Assigned task:
Transcribe every record exactly.

Extracted entries:
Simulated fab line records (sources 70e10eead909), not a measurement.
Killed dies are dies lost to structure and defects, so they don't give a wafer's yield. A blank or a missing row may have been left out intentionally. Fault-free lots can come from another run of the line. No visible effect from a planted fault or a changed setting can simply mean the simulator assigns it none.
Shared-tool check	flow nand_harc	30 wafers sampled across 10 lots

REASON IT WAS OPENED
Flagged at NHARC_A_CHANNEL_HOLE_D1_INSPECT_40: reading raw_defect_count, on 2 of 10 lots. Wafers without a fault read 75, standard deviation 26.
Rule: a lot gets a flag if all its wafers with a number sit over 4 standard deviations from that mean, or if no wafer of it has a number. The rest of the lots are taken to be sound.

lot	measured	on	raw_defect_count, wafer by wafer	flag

Task output:
Simulated fab line records (sources 70e10eead909), not a measurement.
Killed dies are dies lost to structure and defects, so they don't give a wafer's yield. A blank or a missing row may have been left out intentionally. Fault-free lots can come from another run of the line. No visible effect from a planted fault or a changed setting can simply mean the simulator assigns it none.
Shared-tool check	flow nand_harc	30 wafers sampled across 10 lots

REASON IT WAS OPENED
Flagged at NHARC_A_CHANNEL_HOLE_D1_INSPECT_40: reading raw_defect_count, on 2 of 10 lots. Wafers without a fault read 75, standard deviation 26.
Rule: a lot gets a flag if all its wafers with a number sit over 4 standard deviations from that mean, or if no wafer of it has a number. The rest of the lots are taken to be sound.

lot	measured	on	raw_defect_count, wafer by wafer	flag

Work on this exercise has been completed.